**EXERCISE DATA**
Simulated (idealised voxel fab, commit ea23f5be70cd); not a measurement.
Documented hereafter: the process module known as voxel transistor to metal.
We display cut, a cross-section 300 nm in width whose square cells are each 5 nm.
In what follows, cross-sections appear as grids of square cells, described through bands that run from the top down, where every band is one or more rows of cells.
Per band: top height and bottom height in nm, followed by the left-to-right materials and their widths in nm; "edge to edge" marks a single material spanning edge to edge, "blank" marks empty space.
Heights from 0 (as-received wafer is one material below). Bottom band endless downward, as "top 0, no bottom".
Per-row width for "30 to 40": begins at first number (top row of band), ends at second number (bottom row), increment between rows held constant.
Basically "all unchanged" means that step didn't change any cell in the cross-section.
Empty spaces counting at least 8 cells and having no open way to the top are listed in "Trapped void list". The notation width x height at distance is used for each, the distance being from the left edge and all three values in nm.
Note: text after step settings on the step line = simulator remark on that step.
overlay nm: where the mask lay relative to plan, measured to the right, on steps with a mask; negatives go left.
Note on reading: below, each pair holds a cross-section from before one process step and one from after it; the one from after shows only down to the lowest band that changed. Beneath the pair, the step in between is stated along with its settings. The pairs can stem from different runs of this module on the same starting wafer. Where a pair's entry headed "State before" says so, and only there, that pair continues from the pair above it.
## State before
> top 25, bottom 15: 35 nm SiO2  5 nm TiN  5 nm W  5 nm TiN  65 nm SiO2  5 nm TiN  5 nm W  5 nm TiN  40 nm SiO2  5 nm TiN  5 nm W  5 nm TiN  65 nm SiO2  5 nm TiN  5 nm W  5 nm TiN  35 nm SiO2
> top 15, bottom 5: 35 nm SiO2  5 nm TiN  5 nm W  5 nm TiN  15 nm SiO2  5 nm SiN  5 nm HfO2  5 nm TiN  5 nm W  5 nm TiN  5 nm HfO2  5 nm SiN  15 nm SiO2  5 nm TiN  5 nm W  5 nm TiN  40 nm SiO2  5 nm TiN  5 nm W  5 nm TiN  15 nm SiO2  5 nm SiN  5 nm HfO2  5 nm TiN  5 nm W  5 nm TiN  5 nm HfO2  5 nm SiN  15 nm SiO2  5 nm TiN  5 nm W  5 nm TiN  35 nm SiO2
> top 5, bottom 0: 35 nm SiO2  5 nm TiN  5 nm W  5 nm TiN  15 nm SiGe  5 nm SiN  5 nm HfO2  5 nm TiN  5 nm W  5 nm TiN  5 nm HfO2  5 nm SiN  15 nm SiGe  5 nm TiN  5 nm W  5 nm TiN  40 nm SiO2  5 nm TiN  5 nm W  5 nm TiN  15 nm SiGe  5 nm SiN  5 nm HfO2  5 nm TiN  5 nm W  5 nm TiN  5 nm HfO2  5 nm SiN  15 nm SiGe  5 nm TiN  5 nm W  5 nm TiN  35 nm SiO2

**ASSIGNED TASK**
Give back exactly the lines from the first line of the records through the line holding "Per band: top", including both of those lines and leaving out all others.

**ANSWER BOX**
Simulated (idealised voxel fab, commit ea23f5be70cd); not a measurement.
Documented hereafter: the process module known as voxel transistor to metal.
We display cut, a cross-section 300 nm in width whose square cells are each 5 nm.
In what follows, cross-sections appear as grids of square cells, described through bands that run from the top down, where every band is one or more rows of cells.
Per band: top height and bottom height in nm, followed by the left-to-right materials and their widths in nm; "edge to edge" marks a single material spanning edge to edge, "blank" marks empty space.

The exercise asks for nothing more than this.